Activity => Please copy the leading lines of the entries below exactly, concluding with the line in which "We lay out every" occurs.

= Beginning of Section =

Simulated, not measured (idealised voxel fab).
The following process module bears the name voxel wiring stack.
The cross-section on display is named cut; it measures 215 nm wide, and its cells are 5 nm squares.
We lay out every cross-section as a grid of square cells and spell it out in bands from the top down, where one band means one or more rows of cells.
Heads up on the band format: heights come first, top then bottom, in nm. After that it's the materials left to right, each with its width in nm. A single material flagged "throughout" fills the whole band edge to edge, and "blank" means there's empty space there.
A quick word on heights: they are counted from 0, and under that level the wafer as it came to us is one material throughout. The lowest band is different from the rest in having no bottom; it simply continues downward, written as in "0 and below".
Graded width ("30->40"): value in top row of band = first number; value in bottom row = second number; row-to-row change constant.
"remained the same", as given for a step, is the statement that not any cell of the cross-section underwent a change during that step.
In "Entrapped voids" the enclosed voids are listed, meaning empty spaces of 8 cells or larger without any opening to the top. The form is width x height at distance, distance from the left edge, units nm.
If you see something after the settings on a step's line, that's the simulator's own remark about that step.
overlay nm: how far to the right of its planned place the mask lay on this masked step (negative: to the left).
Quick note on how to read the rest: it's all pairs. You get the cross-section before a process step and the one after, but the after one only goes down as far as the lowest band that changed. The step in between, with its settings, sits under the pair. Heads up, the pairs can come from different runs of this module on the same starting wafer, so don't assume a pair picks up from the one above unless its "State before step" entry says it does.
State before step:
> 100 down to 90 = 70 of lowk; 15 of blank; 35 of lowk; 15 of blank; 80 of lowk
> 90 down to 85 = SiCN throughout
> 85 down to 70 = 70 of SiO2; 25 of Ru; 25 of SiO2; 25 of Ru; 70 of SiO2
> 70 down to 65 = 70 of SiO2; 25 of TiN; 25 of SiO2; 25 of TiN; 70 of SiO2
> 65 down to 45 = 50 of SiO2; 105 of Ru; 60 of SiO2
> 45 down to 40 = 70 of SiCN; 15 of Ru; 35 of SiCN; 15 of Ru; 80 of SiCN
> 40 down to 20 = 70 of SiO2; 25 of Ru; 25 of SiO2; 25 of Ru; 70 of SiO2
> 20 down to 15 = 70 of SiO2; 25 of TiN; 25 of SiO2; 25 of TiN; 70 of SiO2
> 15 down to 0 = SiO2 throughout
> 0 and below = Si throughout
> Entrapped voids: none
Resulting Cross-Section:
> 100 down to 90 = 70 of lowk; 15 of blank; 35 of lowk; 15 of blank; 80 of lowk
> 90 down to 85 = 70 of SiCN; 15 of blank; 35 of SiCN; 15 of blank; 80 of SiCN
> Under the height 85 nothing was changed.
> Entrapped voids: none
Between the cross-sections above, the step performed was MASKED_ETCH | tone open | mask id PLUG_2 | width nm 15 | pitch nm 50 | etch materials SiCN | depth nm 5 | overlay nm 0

= End of Section =

Your solution =>
Simulated, not measured (idealised voxel fab).
The following process module bears the name voxel wiring stack.
The cross-section on display is named cut; it measures 215 nm wide, and its cells are 5 nm squares.
We lay out every cross-section as a grid of square cells and spell it out in bands from the top down, where one band means one or more rows of cells.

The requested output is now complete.